— Dataset —
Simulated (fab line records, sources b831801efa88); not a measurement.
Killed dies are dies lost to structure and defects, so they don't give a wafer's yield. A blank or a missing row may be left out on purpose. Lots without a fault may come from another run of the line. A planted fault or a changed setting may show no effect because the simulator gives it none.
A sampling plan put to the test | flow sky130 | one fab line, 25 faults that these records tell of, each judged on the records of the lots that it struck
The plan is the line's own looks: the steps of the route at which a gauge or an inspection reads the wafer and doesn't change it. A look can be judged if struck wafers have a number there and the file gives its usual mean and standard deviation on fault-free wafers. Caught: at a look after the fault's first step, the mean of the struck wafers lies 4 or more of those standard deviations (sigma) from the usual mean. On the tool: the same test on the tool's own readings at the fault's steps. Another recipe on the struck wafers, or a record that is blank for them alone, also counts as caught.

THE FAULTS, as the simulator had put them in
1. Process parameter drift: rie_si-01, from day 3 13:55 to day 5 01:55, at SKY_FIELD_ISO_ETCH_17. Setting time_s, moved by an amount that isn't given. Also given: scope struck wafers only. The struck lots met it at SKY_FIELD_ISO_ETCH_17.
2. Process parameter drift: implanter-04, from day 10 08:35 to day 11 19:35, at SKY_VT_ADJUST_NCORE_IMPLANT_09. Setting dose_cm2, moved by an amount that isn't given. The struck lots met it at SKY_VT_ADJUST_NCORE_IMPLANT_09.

— Work task —
Word for word, write out each record shown above.

— Exercise response —
Simulated (fab line records, sources b831801efa88); not a measurement.
Killed dies are dies lost to structure and defects, so they don't give a wafer's yield. A blank or a missing row may be left out on purpose. Lots without a fault may come from another run of the line. A planted fault or a changed setting may show no effect because the simulator gives it none.
A sampling plan put to the test | flow sky130 | one fab line, 25 faults that these records tell of, each judged on the records of the lots that it struck
The plan is the line's own looks: the steps of the route at which a gauge or an inspection reads the wafer and doesn't change it. A look can be judged if struck wafers have a number there and the file gives its usual mean and standard deviation on fault-free wafers. Caught: at a look after the fault's first step, the mean of the struck wafers lies 4 or more of those standard deviations (sigma) from the usual mean. On the tool: the same test on the tool's own readings at the fault's steps. Another recipe on the struck wafers, or a record that is blank for them alone, also counts as caught.

THE FAULTS, as the simulator had put them in
1. Process parameter drift: rie_si-01, from day 3 13:55 to day 5 01:55, at SKY_FIELD_ISO_ETCH_17. Setting time_s, moved by an amount that isn't given. Also given: scope struck wafers only. The struck lots met it at SKY_FIELD_ISO_ETCH_17.
2. Process parameter drift: implanter-04, from day 10 08:35 to day 11 19:35, at SKY_VT_ADJUST_NCORE_IMPLANT_09. Setting dose_cm2, moved by an amount that isn't given. The struck lots met it at SKY_VT_ADJUST_NCORE_IMPLANT_09.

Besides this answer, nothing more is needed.